ASSIGNMENT ::
An identical transcription of the records is required.

AVAILABLE DATA ::
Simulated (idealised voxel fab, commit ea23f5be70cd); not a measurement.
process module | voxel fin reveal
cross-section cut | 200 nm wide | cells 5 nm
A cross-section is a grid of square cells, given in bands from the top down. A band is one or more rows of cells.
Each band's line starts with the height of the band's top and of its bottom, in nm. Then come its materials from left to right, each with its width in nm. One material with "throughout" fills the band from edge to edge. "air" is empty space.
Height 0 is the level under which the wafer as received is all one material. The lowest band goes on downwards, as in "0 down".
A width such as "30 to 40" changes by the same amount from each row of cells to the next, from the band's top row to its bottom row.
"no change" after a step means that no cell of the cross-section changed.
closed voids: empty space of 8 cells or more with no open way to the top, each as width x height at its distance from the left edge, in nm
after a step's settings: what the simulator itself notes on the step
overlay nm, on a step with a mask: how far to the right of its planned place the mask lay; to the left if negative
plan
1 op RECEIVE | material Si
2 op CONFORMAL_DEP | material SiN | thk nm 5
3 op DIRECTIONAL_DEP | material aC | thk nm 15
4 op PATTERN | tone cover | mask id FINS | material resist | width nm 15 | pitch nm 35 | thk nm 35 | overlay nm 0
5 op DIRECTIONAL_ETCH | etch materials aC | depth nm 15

RESULT ::
Simulated (idealised voxel fab, commit ea23f5be70cd); not a measurement.
process module | voxel fin reveal
cross-section cut | 200 nm wide | cells 5 nm
A cross-section is a grid of square cells, given in bands from the top down. A band is one or more rows of cells.
Each band's line starts with the height of the band's top and of its bottom, in nm. Then come its materials from left to right, each with its width in nm. One material with "throughout" fills the band from edge to edge. "air" is empty space.
Height 0 is the level under which the wafer as received is all one material. The lowest band goes on downwards, as in "0 down".
A width such as "30 to 40" changes by the same amount from each row of cells to the next, from the band's top row to its bottom row.
"no change" after a step means that no cell of the cross-section changed.
closed voids: empty space of 8 cells or more with no open way to the top, each as width x height at its distance from the left edge, in nm
after a step's settings: what the simulator itself notes on the step
overlay nm, on a step with a mask: how far to the right of its planned place the mask lay; to the left if negative
plan
1 op RECEIVE | material Si
2 op CONFORMAL_DEP | material SiN | thk nm 5
3 op DIRECTIONAL_DEP | material aC | thk nm 15
4 op PATTERN | tone cover | mask id FINS | material resist | width nm 15 | pitch nm 35 | thk nm 35 | overlay nm 0
5 op DIRECTIONAL_ETCH | etch materials aC | depth nm 15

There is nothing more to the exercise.